++++++++++++++++++++

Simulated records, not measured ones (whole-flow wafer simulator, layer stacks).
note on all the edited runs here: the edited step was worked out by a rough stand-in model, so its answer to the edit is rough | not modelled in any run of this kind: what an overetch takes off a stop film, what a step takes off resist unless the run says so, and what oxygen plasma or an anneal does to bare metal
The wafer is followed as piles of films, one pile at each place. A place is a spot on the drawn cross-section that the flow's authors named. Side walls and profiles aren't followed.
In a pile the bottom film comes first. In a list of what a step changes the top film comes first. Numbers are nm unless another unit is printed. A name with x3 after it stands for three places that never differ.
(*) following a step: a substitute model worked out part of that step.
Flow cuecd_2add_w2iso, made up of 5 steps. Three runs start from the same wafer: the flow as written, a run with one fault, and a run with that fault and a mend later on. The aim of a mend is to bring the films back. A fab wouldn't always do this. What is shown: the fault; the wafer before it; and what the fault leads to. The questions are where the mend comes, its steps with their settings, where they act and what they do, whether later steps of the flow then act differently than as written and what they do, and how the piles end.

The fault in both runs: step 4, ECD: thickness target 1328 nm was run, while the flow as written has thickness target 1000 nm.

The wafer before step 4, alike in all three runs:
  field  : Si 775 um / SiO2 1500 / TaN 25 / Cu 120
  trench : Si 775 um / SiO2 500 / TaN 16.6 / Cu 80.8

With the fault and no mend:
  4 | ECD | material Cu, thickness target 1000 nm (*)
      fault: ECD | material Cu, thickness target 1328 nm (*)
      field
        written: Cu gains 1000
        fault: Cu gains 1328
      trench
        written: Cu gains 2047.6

++++++++++++++++++++

Work item
Would you reproduce the whole listing above, word for word?

Response
Simulated records, not measured ones (whole-flow wafer simulator, layer stacks).
note on all the edited runs here: the edited step was worked out by a rough stand-in model, so its answer to the edit is rough | not modelled in any run of this kind: what an overetch takes off a stop film, what a step takes off resist unless the run says so, and what oxygen plasma or an anneal does to bare metal
The wafer is followed as piles of films, one pile at each place. A place is a spot on the drawn cross-section that the flow's authors named. Side walls and profiles aren't followed.
In a pile the bottom film comes first. In a list of what a step changes the top film comes first. Numbers are nm unless another unit is printed. A name with x3 after it stands for three places that never differ.
(*) following a step: a substitute model worked out part of that step.
Flow cuecd_2add_w2iso, made up of 5 steps. Three runs start from the same wafer: the flow as written, a run with one fault, and a run with that fault and a mend later on. The aim of a mend is to bring the films back. A fab wouldn't always do this. What is shown: the fault; the wafer before it; and what the fault leads to. The questions are where the mend comes, its steps with their settings, where they act and what they do, whether later steps of the flow then act differently than as written and what they do, and how the piles end.

The fault in both runs: step 4, ECD: thickness target 1328 nm was run, while the flow as written has thickness target 1000 nm.

The wafer before step 4, alike in all three runs:
  field  : Si 775 um / SiO2 1500 / TaN 25 / Cu 120
  trench : Si 775 um / SiO2 500 / TaN 16.6 / Cu 80.8

With the fault and no mend:
  4 | ECD | material Cu, thickness target 1000 nm (*)
      fault: ECD | material Cu, thickness target 1328 nm (*)
      field
        written: Cu gains 1000
        fault: Cu gains 1328
      trench
        written: Cu gains 2047.6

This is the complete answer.